*** Data to examine ***

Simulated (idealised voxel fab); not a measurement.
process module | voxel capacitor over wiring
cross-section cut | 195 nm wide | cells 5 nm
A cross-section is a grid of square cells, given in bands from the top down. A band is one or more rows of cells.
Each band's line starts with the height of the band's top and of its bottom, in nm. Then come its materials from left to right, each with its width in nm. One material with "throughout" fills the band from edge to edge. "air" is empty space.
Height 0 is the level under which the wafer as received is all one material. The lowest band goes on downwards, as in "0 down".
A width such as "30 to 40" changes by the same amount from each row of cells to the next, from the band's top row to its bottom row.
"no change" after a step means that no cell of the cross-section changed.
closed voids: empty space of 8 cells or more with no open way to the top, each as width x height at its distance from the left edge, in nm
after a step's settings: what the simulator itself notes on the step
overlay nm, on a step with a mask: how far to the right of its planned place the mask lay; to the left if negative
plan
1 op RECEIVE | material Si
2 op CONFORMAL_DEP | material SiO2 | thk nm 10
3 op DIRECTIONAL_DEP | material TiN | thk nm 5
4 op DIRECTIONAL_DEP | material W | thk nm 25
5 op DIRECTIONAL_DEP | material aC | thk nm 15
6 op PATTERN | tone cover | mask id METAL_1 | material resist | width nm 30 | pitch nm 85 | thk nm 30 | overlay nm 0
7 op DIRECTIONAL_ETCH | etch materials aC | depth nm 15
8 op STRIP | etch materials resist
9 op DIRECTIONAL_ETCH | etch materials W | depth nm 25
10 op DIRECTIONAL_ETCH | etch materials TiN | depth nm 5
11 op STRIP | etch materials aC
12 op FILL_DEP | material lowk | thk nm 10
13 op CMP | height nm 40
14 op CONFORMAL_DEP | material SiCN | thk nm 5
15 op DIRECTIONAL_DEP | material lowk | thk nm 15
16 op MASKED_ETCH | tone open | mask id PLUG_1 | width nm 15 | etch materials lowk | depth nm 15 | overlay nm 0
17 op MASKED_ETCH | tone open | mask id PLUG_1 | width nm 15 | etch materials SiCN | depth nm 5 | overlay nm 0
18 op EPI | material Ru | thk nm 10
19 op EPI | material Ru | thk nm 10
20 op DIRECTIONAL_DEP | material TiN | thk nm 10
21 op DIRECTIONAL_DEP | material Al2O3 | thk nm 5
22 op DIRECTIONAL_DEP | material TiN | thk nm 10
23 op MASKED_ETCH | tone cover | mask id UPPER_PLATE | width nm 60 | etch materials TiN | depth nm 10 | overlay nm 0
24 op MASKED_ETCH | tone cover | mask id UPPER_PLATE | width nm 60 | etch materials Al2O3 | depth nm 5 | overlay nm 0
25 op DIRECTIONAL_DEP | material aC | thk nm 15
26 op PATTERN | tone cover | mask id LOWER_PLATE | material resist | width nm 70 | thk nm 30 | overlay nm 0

*** End of Data to examine ***

Return the lines of the listing above exactly as they appear, starting with the first and stopping after the line that holds "the cross-section changed.".

** Worked solution **
Simulated (idealised voxel fab); not a measurement.
process module | voxel capacitor over wiring
cross-section cut | 195 nm wide | cells 5 nm
A cross-section is a grid of square cells, given in bands from the top down. A band is one or more rows of cells.
Each band's line starts with the height of the band's top and of its bottom, in nm. Then come its materials from left to right, each with its width in nm. One material with "throughout" fills the band from edge to edge. "air" is empty space.
Height 0 is the level under which the wafer as received is all one material. The lowest band goes on downwards, as in "0 down".
A width such as "30 to 40" changes by the same amount from each row of cells to the next, from the band's top row to its bottom row.
"no change" after a step means that no cell of the cross-section changed.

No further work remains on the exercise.